◆ Action item ◆
Every entry should be copied exactly, with nothing added or dropped.

===
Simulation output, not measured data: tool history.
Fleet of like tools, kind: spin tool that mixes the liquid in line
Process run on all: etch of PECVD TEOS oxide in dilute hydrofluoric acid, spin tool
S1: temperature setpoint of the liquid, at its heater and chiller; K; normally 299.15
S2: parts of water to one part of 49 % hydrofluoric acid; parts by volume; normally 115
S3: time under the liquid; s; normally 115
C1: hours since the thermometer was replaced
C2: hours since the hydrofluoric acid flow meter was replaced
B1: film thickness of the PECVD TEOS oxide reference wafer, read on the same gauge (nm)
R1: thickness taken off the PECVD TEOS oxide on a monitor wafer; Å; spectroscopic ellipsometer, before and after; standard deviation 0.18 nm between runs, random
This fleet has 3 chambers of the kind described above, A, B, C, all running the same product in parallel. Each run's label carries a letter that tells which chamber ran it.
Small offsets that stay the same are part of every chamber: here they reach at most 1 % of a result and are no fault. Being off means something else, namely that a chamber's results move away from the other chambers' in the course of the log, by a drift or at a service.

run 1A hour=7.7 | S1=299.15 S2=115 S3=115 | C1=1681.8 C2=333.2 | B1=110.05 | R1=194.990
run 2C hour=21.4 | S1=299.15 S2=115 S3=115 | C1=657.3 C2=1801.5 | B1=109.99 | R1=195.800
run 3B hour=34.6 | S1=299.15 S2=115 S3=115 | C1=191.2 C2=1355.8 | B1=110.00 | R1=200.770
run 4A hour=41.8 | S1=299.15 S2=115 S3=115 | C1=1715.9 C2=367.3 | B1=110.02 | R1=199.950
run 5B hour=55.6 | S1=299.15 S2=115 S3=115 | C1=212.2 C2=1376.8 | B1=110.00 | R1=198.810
===

◆ Answer box ◆
Simulation output, not measured data: tool history.
Fleet of like tools, kind: spin tool that mixes the liquid in line
Process run on all: etch of PECVD TEOS oxide in dilute hydrofluoric acid, spin tool
S1: temperature setpoint of the liquid, at its heater and chiller; K; normally 299.15
S2: parts of water to one part of 49 % hydrofluoric acid; parts by volume; normally 115
S3: time under the liquid; s; normally 115
C1: hours since the thermometer was replaced
C2: hours since the hydrofluoric acid flow meter was replaced
B1: film thickness of the PECVD TEOS oxide reference wafer, read on the same gauge (nm)
R1: thickness taken off the PECVD TEOS oxide on a monitor wafer; Å; spectroscopic ellipsometer, before and after; standard deviation 0.18 nm between runs, random
This fleet has 3 chambers of the kind described above, A, B, C, all running the same product in parallel. Each run's label carries a letter that tells which chamber ran it.
Small offsets that stay the same are part of every chamber: here they reach at most 1 % of a result and are no fault. Being off means something else, namely that a chamber's results move away from the other chambers' in the course of the log, by a drift or at a service.

run 1A hour=7.7 | S1=299.15 S2=115 S3=115 | C1=1681.8 C2=333.2 | B1=110.05 | R1=194.990
run 2C hour=21.4 | S1=299.15 S2=115 S3=115 | C1=657.3 C2=1801.5 | B1=109.99 | R1=195.800
run 3B hour=34.6 | S1=299.15 S2=115 S3=115 | C1=191.2 C2=1355.8 | B1=110.00 | R1=200.770
run 4A hour=41.8 | S1=299.15 S2=115 S3=115 | C1=1715.9 C2=367.3 | B1=110.02 | R1=199.950
run 5B hour=55.6 | S1=299.15 S2=115 S3=115 | C1=212.2 C2=1376.8 | B1=110.00 | R1=198.810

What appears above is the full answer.